◆ **Task item**: In the material below, the lines from the one containing "liquid_c: temperature setpoint" through the one containing "time_s: time under" are to be given again exactly, ends included, and no others.

◆ **Information**:
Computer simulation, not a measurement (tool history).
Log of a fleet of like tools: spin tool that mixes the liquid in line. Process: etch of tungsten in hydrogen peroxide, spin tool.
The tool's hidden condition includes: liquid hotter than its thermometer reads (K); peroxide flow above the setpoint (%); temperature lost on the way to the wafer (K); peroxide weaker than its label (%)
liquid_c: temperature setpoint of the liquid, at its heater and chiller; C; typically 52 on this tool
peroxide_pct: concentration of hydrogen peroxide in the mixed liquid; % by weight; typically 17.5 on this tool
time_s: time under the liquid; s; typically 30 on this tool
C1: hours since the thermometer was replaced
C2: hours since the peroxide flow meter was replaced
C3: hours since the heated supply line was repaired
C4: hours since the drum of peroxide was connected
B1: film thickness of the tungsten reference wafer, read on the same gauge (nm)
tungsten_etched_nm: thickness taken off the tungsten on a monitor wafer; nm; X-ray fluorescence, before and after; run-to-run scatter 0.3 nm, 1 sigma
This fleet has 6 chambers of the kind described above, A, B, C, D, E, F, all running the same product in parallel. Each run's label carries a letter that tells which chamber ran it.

◆ **Response box**:
liquid_c: temperature setpoint of the liquid, at its heater and chiller; C; typically 52 on this tool
peroxide_pct: concentration of hydrogen peroxide in the mixed liquid; % by weight; typically 17.5 on this tool
time_s: time under the liquid; s; typically 30 on this tool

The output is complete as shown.